■ SOURCE INFORMATION
________________________________________

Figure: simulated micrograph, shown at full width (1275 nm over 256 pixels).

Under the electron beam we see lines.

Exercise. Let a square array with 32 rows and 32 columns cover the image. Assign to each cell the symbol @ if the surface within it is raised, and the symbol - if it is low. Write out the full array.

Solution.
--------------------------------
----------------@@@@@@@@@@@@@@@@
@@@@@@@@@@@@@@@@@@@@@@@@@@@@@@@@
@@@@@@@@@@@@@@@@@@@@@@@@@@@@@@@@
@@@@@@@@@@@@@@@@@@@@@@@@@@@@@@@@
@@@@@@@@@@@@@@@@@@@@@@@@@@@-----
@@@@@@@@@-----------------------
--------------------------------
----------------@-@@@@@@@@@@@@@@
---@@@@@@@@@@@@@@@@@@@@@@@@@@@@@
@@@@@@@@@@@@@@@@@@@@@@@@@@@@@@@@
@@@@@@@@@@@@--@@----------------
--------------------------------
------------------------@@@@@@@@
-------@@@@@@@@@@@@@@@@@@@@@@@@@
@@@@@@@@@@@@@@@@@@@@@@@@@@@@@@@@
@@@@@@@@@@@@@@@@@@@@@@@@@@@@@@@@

________________________________________

■ BRIEF
From the first line to the last, return the data above exactly.

■ RESPONSE
Figure: simulated micrograph, shown at full width (1275 nm over 256 pixels).

Under the electron beam we see lines.

Exercise. Let a square array with 32 rows and 32 columns cover the image. Assign to each cell the symbol @ if the surface within it is raised, and the symbol - if it is low. Write out the full array.

Solution.
--------------------------------
----------------@@@@@@@@@@@@@@@@
@@@@@@@@@@@@@@@@@@@@@@@@@@@@@@@@
@@@@@@@@@@@@@@@@@@@@@@@@@@@@@@@@
@@@@@@@@@@@@@@@@@@@@@@@@@@@@@@@@
@@@@@@@@@@@@@@@@@@@@@@@@@@@-----
@@@@@@@@@-----------------------
--------------------------------
----------------@-@@@@@@@@@@@@@@
---@@@@@@@@@@@@@@@@@@@@@@@@@@@@@
@@@@@@@@@@@@@@@@@@@@@@@@@@@@@@@@
@@@@@@@@@@@@--@@----------------
--------------------------------
------------------------@@@@@@@@
-------@@@@@@@@@@@@@@@@@@@@@@@@@
@@@@@@@@@@@@@@@@@@@@@@@@@@@@@@@@
@@@@@@@@@@@@@@@@@@@@@@@@@@@@@@@@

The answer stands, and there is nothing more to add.